REQUIREMENT = Please output the entries below exactly as they are.

::::
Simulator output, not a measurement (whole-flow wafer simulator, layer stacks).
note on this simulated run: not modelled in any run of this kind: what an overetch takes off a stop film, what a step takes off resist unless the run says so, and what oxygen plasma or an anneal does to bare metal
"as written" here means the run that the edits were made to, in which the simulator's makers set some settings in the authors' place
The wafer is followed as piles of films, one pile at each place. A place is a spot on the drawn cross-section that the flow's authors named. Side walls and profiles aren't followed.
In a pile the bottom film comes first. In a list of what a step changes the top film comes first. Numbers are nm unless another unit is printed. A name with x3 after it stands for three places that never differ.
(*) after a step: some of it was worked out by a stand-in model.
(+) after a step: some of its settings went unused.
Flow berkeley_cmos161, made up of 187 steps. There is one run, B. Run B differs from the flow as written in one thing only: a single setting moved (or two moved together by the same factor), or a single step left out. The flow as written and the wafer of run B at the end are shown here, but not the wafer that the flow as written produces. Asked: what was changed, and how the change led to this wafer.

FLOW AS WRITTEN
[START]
::::

EXERCISE SOLUTION =
Simulator output, not a measurement (whole-flow wafer simulator, layer stacks).
note on this simulated run: not modelled in any run of this kind: what an overetch takes off a stop film, what a step takes off resist unless the run says so, and what oxygen plasma or an anneal does to bare metal
"as written" here means the run that the edits were made to, in which the simulator's makers set some settings in the authors' place
The wafer is followed as piles of films, one pile at each place. A place is a spot on the drawn cross-section that the flow's authors named. Side walls and profiles aren't followed.
In a pile the bottom film comes first. In a list of what a step changes the top film comes first. Numbers are nm unless another unit is printed. A name with x3 after it stands for three places that never differ.
(*) after a step: some of it was worked out by a stand-in model.
(+) after a step: some of its settings went unused.
Flow berkeley_cmos161, made up of 187 steps. There is one run, B. Run B differs from the flow as written in one thing only: a single setting moved (or two moved together by the same factor), or a single step left out. The flow as written and the wafer of run B at the end are shown here, but not the wafer that the flow as written produces. Asked: what was changed, and how the change led to this wafer.

FLOW AS WRITTEN
[START]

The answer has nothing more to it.